ASSIGNMENT:
Please transcribe each of the records exactly as given.

GIVEN ENTRIES:
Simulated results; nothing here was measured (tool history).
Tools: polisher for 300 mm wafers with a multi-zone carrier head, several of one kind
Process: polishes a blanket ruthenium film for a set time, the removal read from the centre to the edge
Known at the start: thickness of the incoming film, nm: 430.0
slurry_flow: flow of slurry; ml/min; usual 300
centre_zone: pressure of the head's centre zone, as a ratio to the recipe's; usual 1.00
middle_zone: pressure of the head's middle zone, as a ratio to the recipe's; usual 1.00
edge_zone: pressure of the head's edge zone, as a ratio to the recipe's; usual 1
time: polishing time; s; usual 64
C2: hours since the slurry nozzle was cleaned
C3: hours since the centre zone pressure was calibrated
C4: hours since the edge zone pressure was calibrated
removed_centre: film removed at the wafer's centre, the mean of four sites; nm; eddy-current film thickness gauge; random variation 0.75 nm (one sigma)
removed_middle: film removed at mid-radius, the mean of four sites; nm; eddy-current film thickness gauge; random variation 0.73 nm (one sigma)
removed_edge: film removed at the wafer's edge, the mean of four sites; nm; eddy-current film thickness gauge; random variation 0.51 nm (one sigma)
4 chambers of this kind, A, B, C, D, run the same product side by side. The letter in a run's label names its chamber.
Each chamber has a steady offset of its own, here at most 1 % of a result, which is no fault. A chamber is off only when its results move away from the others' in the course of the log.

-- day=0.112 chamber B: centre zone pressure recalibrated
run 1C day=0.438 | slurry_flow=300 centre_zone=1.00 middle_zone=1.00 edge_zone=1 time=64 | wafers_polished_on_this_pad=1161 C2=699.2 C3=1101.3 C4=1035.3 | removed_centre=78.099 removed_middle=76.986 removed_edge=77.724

WRITTEN RESPONSE:
Simulated results; nothing here was measured (tool history).
Tools: polisher for 300 mm wafers with a multi-zone carrier head, several of one kind
Process: polishes a blanket ruthenium film for a set time, the removal read from the centre to the edge
Known at the start: thickness of the incoming film, nm: 430.0
slurry_flow: flow of slurry; ml/min; usual 300
centre_zone: pressure of the head's centre zone, as a ratio to the recipe's; usual 1.00
middle_zone: pressure of the head's middle zone, as a ratio to the recipe's; usual 1.00
edge_zone: pressure of the head's edge zone, as a ratio to the recipe's; usual 1
time: polishing time; s; usual 64
C2: hours since the slurry nozzle was cleaned
C3: hours since the centre zone pressure was calibrated
C4: hours since the edge zone pressure was calibrated
removed_centre: film removed at the wafer's centre, the mean of four sites; nm; eddy-current film thickness gauge; random variation 0.75 nm (one sigma)
removed_middle: film removed at mid-radius, the mean of four sites; nm; eddy-current film thickness gauge; random variation 0.73 nm (one sigma)
removed_edge: film removed at the wafer's edge, the mean of four sites; nm; eddy-current film thickness gauge; random variation 0.51 nm (one sigma)
4 chambers of this kind, A, B, C, D, run the same product side by side. The letter in a run's label names its chamber.
Each chamber has a steady offset of its own, here at most 1 % of a result, which is no fault. A chamber is off only when its results move away from the others' in the course of the log.

-- day=0.112 chamber B: centre zone pressure recalibrated
run 1C day=0.438 | slurry_flow=300 centre_zone=1.00 middle_zone=1.00 edge_zone=1 time=64 | wafers_polished_on_this_pad=1161 C2=699.2 C3=1101.3 C4=1035.3 | removed_centre=78.099 removed_middle=76.986 removed_edge=77.724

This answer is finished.